* _Work instruction_:
Please retype all of the following entries exactly.

* _Recorded information_:
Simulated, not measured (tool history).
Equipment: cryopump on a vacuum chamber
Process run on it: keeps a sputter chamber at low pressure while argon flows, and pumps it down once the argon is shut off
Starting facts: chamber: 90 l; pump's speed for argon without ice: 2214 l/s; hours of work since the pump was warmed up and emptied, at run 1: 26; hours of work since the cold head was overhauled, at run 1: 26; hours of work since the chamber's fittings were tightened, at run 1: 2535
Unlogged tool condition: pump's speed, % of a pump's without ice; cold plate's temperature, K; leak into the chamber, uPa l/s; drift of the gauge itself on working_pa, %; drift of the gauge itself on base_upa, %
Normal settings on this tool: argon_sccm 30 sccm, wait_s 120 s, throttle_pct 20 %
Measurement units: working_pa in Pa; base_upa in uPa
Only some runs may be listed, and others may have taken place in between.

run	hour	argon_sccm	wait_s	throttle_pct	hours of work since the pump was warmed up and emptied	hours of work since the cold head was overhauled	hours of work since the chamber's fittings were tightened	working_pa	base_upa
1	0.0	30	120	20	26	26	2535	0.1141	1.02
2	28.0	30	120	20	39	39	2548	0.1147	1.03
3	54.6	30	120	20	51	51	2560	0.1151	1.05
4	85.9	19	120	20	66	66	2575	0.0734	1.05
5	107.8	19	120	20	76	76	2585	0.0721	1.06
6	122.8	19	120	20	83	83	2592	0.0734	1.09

* _Exercise response_:
Simulated, not measured (tool history).
Equipment: cryopump on a vacuum chamber
Process run on it: keeps a sputter chamber at low pressure while argon flows, and pumps it down once the argon is shut off
Starting facts: chamber: 90 l; pump's speed for argon without ice: 2214 l/s; hours of work since the pump was warmed up and emptied, at run 1: 26; hours of work since the cold head was overhauled, at run 1: 26; hours of work since the chamber's fittings were tightened, at run 1: 2535
Unlogged tool condition: pump's speed, % of a pump's without ice; cold plate's temperature, K; leak into the chamber, uPa l/s; drift of the gauge itself on working_pa, %; drift of the gauge itself on base_upa, %
Normal settings on this tool: argon_sccm 30 sccm, wait_s 120 s, throttle_pct 20 %
Measurement units: working_pa in Pa; base_upa in uPa
Only some runs may be listed, and others may have taken place in between.

run	hour	argon_sccm	wait_s	throttle_pct	hours of work since the pump was warmed up and emptied	hours of work since the cold head was overhauled	hours of work since the chamber's fittings were tightened	working_pa	base_upa
1	0.0	30	120	20	26	26	2535	0.1141	1.02
2	28.0	30	120	20	39	39	2548	0.1147	1.03
3	54.6	30	120	20	51	51	2560	0.1151	1.05
4	85.9	19	120	20	66	66	2575	0.0734	1.05
5	107.8	19	120	20	76	76	2585	0.0721	1.06
6	122.8	19	120	20	83	83	2592	0.0734	1.09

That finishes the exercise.